++++ Entries supplied ++++

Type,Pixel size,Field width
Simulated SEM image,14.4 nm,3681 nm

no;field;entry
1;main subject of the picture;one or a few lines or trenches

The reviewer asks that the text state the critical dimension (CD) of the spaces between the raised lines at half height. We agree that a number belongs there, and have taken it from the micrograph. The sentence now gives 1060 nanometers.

++++

> _Work order_: Copy out precisely the lines from the line with "no;field;entry" to the line with "1;main subject of" in the material above, including those two lines and omitting all the rest.

> _Expected answer_:
no;field;entry
1;main subject of the picture;one or a few lines or trenches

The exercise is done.